* Extracted entries *
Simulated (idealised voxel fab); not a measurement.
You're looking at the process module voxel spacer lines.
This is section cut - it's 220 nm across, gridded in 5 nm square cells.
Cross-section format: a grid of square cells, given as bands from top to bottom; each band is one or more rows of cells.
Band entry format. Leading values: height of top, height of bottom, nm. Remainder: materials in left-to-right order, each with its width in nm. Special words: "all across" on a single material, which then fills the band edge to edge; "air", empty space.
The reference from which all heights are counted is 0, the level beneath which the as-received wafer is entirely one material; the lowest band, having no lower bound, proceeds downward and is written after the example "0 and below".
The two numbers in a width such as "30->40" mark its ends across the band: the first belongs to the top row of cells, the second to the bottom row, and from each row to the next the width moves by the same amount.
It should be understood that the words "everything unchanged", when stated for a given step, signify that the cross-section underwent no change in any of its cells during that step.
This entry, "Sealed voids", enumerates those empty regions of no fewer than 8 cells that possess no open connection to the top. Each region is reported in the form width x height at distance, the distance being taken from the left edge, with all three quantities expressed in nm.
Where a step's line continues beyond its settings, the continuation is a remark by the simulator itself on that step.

* Work instruction *
Reproduce the listing above verbatim.

* Task solution *
Simulated (idealised voxel fab); not a measurement.
You're looking at the process module voxel spacer lines.
This is section cut - it's 220 nm across, gridded in 5 nm square cells.
Cross-section format: a grid of square cells, given as bands from top to bottom; each band is one or more rows of cells.
Band entry format. Leading values: height of top, height of bottom, nm. Remainder: materials in left-to-right order, each with its width in nm. Special words: "all across" on a single material, which then fills the band edge to edge; "air", empty space.
The reference from which all heights are counted is 0, the level beneath which the as-received wafer is entirely one material; the lowest band, having no lower bound, proceeds downward and is written after the example "0 and below".
The two numbers in a width such as "30->40" mark its ends across the band: the first belongs to the top row of cells, the second to the bottom row, and from each row to the next the width moves by the same amount.
It should be understood that the words "everything unchanged", when stated for a given step, signify that the cross-section underwent no change in any of its cells during that step.
This entry, "Sealed voids", enumerates those empty regions of no fewer than 8 cells that possess no open connection to the top. Each region is reported in the form width x height at distance, the distance being taken from the left edge, with all three quantities expressed in nm.
Where a step's line continues beyond its settings, the continuation is a remark by the simulator itself on that step.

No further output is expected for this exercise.